**Records supplied**
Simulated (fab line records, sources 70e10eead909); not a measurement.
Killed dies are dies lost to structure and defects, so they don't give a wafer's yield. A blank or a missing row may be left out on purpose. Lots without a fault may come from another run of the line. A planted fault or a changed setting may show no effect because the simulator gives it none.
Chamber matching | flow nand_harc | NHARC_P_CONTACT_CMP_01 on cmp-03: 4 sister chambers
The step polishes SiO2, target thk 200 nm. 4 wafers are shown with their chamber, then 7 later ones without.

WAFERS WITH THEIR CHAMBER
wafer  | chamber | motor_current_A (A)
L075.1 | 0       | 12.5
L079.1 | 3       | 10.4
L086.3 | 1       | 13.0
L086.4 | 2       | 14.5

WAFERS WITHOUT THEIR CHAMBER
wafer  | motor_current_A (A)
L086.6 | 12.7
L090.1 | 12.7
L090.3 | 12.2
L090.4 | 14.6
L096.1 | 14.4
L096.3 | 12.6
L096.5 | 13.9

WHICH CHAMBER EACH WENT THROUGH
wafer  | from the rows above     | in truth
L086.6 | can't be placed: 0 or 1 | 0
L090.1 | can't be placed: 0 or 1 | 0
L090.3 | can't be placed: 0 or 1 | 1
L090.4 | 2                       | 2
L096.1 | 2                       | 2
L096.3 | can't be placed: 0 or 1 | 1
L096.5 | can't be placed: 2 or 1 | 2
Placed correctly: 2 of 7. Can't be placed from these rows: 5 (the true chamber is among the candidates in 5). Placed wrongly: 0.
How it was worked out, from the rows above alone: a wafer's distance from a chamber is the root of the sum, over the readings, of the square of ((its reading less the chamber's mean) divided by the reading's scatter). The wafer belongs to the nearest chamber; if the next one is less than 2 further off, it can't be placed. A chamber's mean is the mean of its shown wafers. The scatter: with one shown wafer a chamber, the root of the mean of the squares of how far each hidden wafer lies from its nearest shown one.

**Task item**
Begin with the first line of the listing above and write out each line exactly, ending with the line that contains "Placed correctly: 2".

**Written answer**
Simulated (fab line records, sources 70e10eead909); not a measurement.
Killed dies are dies lost to structure and defects, so they don't give a wafer's yield. A blank or a missing row may be left out on purpose. Lots without a fault may come from another run of the line. A planted fault or a changed setting may show no effect because the simulator gives it none.
Chamber matching | flow nand_harc | NHARC_P_CONTACT_CMP_01 on cmp-03: 4 sister chambers
The step polishes SiO2, target thk 200 nm. 4 wafers are shown with their chamber, then 7 later ones without.

WAFERS WITH THEIR CHAMBER
wafer  | chamber | motor_current_A (A)
L075.1 | 0       | 12.5
L079.1 | 3       | 10.4
L086.3 | 1       | 13.0
L086.4 | 2       | 14.5

WAFERS WITHOUT THEIR CHAMBER
wafer  | motor_current_A (A)
L086.6 | 12.7
L090.1 | 12.7
L090.3 | 12.2
L090.4 | 14.6
L096.1 | 14.4
L096.3 | 12.6
L096.5 | 13.9

WHICH CHAMBER EACH WENT THROUGH
wafer  | from the rows above     | in truth
L086.6 | can't be placed: 0 or 1 | 0
L090.1 | can't be placed: 0 or 1 | 0
L090.3 | can't be placed: 0 or 1 | 1
L090.4 | 2                       | 2
L096.1 | 2                       | 2
L096.3 | can't be placed: 0 or 1 | 1
L096.5 | can't be placed: 2 or 1 | 2
Placed correctly: 2 of 7. Can't be placed from these rows: 5 (the true chamber is among the candidates in 5). Placed wrongly: 0.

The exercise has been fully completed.